A faithful copy of all the data below, please; leave no line out.

BEGIN Data to examine
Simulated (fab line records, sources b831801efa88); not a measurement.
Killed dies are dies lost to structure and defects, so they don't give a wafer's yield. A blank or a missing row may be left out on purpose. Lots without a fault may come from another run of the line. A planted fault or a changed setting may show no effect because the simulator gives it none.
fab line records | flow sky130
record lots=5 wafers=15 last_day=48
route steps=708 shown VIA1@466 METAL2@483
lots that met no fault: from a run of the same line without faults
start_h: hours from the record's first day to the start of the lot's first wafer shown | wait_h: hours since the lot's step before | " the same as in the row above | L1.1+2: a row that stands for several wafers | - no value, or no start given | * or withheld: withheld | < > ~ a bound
END Data to examine

Task output:
Simulated (fab line records, sources b831801efa88); not a measurement.
Killed dies are dies lost to structure and defects, so they don't give a wafer's yield. A blank or a missing row may be left out on purpose. Lots without a fault may come from another run of the line. A planted fault or a changed setting may show no effect because the simulator gives it none.
fab line records | flow sky130
record lots=5 wafers=15 last_day=48
route steps=708 shown VIA1@466 METAL2@483
lots that met no fault: from a run of the same line without faults
start_h: hours from the record's first day to the start of the lot's first wafer shown | wait_h: hours since the lot's step before | " the same as in the row above | L1.1+2: a row that stands for several wafers | - no value, or no start given | * or withheld: withheld | < > ~ a bound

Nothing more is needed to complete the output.